> _Action item_
Copy exactly the lines of the records below, and only those lines, beginning with the line that contains "The wafer before step" and ending with the line that contains "field, active : 5".

[Opening Record extracts section]

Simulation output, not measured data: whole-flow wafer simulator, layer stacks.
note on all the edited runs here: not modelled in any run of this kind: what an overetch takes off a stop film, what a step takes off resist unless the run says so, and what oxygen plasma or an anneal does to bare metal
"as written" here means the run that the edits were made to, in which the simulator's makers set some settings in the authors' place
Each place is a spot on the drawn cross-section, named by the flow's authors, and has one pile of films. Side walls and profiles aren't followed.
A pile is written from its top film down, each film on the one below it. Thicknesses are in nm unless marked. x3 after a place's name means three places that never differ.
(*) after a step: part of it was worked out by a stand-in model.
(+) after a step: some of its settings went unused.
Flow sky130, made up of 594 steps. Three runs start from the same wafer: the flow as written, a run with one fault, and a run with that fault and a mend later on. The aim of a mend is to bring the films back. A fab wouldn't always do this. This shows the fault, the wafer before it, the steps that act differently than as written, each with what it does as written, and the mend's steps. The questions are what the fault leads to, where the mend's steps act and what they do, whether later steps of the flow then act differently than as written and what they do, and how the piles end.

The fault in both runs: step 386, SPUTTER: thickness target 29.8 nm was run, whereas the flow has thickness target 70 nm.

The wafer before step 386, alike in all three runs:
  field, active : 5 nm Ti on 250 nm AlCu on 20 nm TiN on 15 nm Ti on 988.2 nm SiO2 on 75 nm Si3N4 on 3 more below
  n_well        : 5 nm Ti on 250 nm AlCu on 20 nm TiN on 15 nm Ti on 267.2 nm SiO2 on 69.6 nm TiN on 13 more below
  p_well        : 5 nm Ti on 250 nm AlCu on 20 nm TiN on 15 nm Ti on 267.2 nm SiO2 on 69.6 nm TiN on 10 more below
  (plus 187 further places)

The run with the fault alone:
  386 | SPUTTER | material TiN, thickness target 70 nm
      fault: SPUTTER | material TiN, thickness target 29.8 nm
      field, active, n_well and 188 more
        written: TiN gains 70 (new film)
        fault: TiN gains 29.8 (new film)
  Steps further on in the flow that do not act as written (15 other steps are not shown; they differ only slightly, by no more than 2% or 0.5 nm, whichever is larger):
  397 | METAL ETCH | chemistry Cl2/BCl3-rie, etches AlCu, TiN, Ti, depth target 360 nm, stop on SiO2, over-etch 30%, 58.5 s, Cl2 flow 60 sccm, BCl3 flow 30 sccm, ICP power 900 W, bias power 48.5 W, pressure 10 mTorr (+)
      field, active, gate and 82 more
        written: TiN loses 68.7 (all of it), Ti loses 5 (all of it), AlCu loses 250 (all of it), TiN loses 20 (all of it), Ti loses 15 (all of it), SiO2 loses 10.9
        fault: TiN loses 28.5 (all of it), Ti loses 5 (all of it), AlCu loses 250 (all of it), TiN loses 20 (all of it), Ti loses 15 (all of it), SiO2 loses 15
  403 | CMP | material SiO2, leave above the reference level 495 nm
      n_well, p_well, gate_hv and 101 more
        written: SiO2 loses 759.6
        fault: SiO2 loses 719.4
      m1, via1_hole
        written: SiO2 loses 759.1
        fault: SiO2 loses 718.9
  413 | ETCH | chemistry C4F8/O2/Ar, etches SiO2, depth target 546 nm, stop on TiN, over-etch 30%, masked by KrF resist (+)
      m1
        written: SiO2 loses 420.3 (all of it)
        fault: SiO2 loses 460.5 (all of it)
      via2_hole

[Closing Record extracts section]

> _Your solution_
The wafer before step 386, alike in all three runs:
  field, active : 5 nm Ti on 250 nm AlCu on 20 nm TiN on 15 nm Ti on 988.2 nm SiO2 on 75 nm Si3N4 on 3 more below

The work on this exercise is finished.